(Dataset)
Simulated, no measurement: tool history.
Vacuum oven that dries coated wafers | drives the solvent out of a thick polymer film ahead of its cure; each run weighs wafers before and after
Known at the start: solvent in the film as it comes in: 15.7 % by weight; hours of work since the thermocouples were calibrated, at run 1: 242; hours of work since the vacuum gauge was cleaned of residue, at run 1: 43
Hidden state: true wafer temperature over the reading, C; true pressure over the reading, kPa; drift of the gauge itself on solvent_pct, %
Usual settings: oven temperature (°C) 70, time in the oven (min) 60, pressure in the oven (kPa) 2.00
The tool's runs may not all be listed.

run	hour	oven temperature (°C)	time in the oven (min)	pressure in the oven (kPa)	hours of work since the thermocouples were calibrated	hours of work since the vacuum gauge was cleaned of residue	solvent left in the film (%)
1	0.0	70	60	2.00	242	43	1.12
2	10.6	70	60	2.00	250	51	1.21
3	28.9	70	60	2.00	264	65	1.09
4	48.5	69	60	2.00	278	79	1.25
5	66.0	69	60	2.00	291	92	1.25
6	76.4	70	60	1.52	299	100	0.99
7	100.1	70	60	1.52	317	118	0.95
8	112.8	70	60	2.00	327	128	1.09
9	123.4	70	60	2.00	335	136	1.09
(End Dataset)

#### [Task item]
Nothing but the exact lines from the start of the material through the line holding "Vacuum oven that", both included, belongs in the answer.

#### [Solution]
Simulated, no measurement: tool history.
Vacuum oven that dries coated wafers | drives the solvent out of a thick polymer film ahead of its cure; each run weighs wafers before and after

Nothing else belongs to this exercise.